- [WORK TASK]: Using the listing below, set down exactly the lines starting at the line that contains "Because killed dies" and ending at the line that contains "start-h: the number", both included, and no others.

-.-.-

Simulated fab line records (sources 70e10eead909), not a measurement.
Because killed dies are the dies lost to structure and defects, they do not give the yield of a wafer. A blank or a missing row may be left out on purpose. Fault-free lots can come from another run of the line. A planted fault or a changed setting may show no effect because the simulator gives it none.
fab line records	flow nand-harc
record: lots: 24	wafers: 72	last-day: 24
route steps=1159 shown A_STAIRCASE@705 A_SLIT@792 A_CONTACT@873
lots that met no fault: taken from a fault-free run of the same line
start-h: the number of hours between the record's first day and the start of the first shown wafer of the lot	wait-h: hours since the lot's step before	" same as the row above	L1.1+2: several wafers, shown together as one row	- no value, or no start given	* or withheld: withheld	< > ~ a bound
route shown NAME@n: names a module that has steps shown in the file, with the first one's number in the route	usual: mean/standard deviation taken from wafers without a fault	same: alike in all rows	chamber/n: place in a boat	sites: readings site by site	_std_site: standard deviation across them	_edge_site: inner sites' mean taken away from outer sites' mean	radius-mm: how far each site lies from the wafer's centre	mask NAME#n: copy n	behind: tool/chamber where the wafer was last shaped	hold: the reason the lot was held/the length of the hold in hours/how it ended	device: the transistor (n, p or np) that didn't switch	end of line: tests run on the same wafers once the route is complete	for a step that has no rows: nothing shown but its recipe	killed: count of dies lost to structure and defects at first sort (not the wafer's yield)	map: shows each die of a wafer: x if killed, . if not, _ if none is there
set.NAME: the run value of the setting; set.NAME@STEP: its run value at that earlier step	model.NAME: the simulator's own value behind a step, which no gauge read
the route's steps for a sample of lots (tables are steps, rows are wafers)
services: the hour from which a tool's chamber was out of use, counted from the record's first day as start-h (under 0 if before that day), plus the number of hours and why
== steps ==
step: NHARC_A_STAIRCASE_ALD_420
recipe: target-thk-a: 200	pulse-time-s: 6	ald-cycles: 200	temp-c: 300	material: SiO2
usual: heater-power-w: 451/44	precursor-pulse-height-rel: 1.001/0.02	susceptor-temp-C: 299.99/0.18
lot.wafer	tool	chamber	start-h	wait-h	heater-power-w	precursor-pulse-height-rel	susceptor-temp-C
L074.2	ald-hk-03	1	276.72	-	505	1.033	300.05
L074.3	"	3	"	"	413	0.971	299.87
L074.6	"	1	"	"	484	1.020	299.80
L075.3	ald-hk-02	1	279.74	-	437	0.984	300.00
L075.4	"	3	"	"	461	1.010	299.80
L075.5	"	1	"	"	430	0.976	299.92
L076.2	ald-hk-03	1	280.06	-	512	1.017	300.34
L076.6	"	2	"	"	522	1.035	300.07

-.-.-

- [WRITTEN RESPONSE]:
Because killed dies are the dies lost to structure and defects, they do not give the yield of a wafer. A blank or a missing row may be left out on purpose. Fault-free lots can come from another run of the line. A planted fault or a changed setting may show no effect because the simulator gives it none.
fab line records	flow nand-harc
record: lots: 24	wafers: 72	last-day: 24
route steps=1159 shown A_STAIRCASE@705 A_SLIT@792 A_CONTACT@873
lots that met no fault: taken from a fault-free run of the same line
start-h: the number of hours between the record's first day and the start of the first shown wafer of the lot	wait-h: hours since the lot's step before	" same as the row above	L1.1+2: several wafers, shown together as one row	- no value, or no start given	* or withheld: withheld	< > ~ a bound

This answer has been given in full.